◆ Extracted data ◆
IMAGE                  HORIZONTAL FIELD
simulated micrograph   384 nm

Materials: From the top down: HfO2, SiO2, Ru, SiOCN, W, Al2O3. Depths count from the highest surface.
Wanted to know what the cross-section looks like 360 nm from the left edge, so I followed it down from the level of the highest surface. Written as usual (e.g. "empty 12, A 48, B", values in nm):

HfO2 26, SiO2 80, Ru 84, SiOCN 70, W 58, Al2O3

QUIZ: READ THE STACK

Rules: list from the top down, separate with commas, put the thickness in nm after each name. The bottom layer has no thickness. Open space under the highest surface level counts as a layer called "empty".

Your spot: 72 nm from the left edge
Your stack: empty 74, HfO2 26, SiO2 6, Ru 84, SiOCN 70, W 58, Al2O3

◆ Assignment ◆
Set down each line of the data precisely as it appears above.

◆ Written solution ◆
IMAGE                  HORIZONTAL FIELD
simulated micrograph   384 nm

Materials: From the top down: HfO2, SiO2, Ru, SiOCN, W, Al2O3. Depths count from the highest surface.
Wanted to know what the cross-section looks like 360 nm from the left edge, so I followed it down from the level of the highest surface. Written as usual (e.g. "empty 12, A 48, B", values in nm):

HfO2 26, SiO2 80, Ru 84, SiOCN 70, W 58, Al2O3

QUIZ: READ THE STACK

Rules: list from the top down, separate with commas, put the thickness in nm after each name. The bottom layer has no thickness. Open space under the highest surface level counts as a layer called "empty".

Your spot: 72 nm from the left edge
Your stack: empty 74, HfO2 26, SiO2 6, Ru 84, SiOCN 70, W 58, Al2O3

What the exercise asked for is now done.